---------------

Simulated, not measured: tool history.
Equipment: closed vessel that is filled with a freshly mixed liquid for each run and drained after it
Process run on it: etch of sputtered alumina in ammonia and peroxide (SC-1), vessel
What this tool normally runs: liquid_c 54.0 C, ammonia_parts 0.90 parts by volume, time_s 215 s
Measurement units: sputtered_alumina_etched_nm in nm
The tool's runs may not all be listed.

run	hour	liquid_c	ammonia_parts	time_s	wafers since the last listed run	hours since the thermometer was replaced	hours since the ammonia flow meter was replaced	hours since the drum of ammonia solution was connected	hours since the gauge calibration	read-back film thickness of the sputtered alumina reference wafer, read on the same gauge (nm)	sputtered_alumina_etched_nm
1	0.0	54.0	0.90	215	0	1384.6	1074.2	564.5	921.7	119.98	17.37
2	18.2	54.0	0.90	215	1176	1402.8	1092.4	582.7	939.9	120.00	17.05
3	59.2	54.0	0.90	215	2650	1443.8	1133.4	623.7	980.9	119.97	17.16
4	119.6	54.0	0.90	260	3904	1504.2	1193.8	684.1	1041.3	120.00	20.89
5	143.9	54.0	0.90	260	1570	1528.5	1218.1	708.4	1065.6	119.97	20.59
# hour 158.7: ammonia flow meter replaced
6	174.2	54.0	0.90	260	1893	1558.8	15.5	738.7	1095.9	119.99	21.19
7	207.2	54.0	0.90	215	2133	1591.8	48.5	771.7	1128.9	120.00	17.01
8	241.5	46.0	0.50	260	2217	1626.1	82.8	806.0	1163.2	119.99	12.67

---------------

◆ Work order:
Among the entries above, find the line with "Measurement units: sputtered_alumina_etched_nm" and the line with "The tool's runs may not all be listed."; give again exactly these two lines and all lines between them.

◆ Expected answer:
Measurement units: sputtered_alumina_etched_nm in nm
The tool's runs may not all be listed.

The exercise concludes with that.